* [REQUIRED ACTION]: One part of the entries below is wanted: the lines from the one containing "R2: thickness taken" through the one containing "The tool may". Write those out exactly and nothing else.

========
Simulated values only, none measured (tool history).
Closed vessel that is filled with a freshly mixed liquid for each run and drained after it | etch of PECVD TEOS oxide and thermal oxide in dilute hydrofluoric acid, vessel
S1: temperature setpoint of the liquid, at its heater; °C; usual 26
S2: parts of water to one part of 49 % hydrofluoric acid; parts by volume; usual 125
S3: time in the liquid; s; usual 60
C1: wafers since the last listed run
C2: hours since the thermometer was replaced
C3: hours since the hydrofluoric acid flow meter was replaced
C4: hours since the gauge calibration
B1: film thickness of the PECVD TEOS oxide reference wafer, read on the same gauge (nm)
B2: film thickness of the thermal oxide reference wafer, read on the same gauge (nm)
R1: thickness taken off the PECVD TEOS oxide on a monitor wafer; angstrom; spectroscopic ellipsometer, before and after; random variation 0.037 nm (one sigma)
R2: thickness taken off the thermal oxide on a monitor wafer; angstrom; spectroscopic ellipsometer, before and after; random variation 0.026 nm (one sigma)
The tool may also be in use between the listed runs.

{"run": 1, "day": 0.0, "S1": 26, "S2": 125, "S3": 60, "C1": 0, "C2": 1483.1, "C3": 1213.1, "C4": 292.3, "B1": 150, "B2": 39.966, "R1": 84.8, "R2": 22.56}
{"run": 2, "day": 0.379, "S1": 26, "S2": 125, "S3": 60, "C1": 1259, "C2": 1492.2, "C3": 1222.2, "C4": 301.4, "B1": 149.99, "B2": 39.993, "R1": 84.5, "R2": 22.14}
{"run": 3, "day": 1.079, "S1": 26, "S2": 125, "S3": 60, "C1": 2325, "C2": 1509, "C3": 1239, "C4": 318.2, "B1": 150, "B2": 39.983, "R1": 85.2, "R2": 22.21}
========

* [RESPONSE AREA]:
R2: thickness taken off the thermal oxide on a monitor wafer; angstrom; spectroscopic ellipsometer, before and after; random variation 0.026 nm (one sigma)
The tool may also be in use between the listed runs.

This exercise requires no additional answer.